_Required action_: Output exactly, with nothing added, the entries from the first line through the line with "Killed dies: the".

_Records supplied_:
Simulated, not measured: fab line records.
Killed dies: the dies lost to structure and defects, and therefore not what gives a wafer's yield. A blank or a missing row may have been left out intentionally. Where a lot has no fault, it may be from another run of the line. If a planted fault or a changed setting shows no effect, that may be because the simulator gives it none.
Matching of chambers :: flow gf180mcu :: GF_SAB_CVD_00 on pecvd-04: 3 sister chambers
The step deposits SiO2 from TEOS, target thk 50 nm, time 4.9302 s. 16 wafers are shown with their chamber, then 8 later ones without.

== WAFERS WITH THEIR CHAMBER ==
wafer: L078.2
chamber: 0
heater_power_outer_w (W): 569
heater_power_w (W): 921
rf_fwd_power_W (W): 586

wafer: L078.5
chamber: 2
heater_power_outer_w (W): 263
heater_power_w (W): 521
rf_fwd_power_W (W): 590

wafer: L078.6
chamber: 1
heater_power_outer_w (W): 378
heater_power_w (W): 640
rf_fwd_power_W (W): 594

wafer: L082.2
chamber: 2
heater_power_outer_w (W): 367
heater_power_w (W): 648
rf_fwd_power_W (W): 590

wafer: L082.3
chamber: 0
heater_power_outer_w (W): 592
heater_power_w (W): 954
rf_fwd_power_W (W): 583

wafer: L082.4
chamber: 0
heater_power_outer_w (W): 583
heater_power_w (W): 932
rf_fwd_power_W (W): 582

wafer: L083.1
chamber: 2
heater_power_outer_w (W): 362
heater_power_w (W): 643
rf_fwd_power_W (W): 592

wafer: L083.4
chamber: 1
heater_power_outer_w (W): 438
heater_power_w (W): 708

_Answer space_:
Simulated, not measured: fab line records.
Killed dies: the dies lost to structure and defects, and therefore not what gives a wafer's yield. A blank or a missing row may have been left out intentionally. Where a lot has no fault, it may be from another run of the line. If a planted fault or a changed setting shows no effect, that may be because the simulator gives it none.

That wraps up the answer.